■ Work order: Of the lines in the data below, write out exactly those from the one holding "1 op RECEIVE | material Si" through the one holding "8 op STRIP | etch materials resist", both included.

Start of Block

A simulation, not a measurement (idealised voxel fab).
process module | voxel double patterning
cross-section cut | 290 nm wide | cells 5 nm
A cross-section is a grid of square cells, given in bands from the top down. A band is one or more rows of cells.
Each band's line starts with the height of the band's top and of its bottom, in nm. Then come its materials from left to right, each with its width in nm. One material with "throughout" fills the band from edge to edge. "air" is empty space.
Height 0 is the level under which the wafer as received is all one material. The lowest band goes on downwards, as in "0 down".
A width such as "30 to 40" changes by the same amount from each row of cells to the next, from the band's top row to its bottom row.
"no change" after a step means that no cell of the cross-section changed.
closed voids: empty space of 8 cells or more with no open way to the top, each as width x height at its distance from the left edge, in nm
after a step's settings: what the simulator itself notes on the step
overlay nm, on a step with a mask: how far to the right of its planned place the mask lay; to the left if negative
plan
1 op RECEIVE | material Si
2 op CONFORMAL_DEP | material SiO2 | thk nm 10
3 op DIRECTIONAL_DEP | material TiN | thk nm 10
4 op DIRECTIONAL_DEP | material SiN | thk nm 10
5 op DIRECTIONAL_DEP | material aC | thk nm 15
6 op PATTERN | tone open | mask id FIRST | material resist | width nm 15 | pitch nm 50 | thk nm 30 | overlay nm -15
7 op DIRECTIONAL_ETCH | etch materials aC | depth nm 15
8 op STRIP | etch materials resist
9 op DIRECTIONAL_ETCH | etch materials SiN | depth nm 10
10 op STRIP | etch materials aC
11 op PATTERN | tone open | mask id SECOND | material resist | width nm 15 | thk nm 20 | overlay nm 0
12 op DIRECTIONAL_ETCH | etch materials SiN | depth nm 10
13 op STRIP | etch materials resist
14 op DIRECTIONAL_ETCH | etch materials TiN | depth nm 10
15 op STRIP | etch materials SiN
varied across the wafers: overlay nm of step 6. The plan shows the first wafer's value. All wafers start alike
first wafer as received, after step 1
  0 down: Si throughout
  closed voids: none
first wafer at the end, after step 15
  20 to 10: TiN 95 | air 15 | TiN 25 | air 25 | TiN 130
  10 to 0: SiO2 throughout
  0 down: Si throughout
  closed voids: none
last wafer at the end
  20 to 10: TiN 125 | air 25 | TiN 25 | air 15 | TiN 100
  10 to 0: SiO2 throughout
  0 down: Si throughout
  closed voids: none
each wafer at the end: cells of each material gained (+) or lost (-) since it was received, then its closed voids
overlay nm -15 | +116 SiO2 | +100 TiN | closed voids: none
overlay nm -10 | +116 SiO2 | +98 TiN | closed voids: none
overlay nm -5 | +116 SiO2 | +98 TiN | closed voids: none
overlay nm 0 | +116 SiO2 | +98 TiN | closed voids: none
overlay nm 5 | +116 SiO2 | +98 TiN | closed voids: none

End of Block

■ Expected answer:
1 op RECEIVE | material Si
2 op CONFORMAL_DEP | material SiO2 | thk nm 10
3 op DIRECTIONAL_DEP | material TiN | thk nm 10
4 op DIRECTIONAL_DEP | material SiN | thk nm 10
5 op DIRECTIONAL_DEP | material aC | thk nm 15
6 op PATTERN | tone open | mask id FIRST | material resist | width nm 15 | pitch nm 50 | thk nm 30 | overlay nm -15
7 op DIRECTIONAL_ETCH | etch materials aC | depth nm 15
8 op STRIP | etch materials resist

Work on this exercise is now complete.